______________________________

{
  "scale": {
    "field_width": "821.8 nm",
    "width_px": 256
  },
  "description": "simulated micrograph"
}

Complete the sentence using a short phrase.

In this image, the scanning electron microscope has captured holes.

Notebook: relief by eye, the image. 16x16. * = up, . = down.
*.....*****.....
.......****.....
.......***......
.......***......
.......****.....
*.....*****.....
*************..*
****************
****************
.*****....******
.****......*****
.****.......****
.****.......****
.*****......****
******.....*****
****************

______________________________

_Brief_
After reading the records above, transcribe them verbatim.

_Task solution_
{
  "scale": {
    "field_width": "821.8 nm",
    "width_px": 256
  },
  "description": "simulated micrograph"
}

Complete the sentence using a short phrase.

In this image, the scanning electron microscope has captured holes.

Notebook: relief by eye, the image. 16x16. * = up, . = down.
*.....*****.....
.......****.....
.......***......
.......***......
.......****.....
*.....*****.....
*************..*
****************
****************
.*****....******
.****......*****
.****.......****
.****.......****
.*****......****
******.....*****
****************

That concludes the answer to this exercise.